▶ _REQUIRED ACTION_
Repeat exactly the lines from the start of the material below up to and including the "Prompt: State the" line.

▶ _DATA EXTRACT_
==================================================

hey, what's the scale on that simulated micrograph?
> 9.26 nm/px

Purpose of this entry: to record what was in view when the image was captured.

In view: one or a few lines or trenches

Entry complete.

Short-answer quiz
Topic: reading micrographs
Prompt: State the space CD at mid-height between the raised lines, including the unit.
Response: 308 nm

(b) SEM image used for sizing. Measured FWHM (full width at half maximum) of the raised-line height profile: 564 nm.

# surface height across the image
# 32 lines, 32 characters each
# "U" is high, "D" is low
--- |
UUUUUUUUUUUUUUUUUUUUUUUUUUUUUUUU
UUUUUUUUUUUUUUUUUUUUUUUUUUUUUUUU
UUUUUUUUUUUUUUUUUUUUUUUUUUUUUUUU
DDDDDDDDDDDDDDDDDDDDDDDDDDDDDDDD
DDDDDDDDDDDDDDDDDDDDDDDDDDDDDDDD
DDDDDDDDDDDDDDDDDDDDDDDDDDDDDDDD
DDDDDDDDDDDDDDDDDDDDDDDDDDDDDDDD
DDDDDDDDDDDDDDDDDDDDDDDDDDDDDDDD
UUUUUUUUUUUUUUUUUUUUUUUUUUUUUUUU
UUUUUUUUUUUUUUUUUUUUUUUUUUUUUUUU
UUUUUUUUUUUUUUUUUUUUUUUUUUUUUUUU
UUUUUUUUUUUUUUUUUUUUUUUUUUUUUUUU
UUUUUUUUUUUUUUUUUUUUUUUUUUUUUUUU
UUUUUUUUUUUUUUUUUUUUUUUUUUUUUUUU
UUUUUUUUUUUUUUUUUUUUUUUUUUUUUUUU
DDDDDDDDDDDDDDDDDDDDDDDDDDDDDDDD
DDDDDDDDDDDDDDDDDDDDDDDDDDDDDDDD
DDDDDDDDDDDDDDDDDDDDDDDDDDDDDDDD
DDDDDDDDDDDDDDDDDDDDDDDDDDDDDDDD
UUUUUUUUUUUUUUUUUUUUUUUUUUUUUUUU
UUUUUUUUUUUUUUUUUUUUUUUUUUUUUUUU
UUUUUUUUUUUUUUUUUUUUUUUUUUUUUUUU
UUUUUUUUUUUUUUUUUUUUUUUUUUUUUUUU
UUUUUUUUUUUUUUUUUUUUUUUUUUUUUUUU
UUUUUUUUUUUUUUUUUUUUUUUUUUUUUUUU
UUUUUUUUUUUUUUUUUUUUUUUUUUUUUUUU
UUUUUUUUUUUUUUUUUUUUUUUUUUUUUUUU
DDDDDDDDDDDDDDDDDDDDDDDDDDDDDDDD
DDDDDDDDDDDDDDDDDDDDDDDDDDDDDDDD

==================================================

▶ _TASK OUTPUT_
hey, what's the scale on that simulated micrograph?
> 9.26 nm/px

Purpose of this entry: to record what was in view when the image was captured.

In view: one or a few lines or trenches

Entry complete.

Short-answer quiz
Topic: reading micrographs
Prompt: State the space CD at mid-height between the raised lines, including the unit.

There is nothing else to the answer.